Set down the lines below exactly as they stand, please. Go from the first through the one containing "Herein follows the".

The data
###

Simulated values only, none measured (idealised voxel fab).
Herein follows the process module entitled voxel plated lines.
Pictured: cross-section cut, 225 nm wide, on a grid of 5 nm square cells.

###

Exercise output
Simulated values only, none measured (idealised voxel fab).
Herein follows the process module entitled voxel plated lines.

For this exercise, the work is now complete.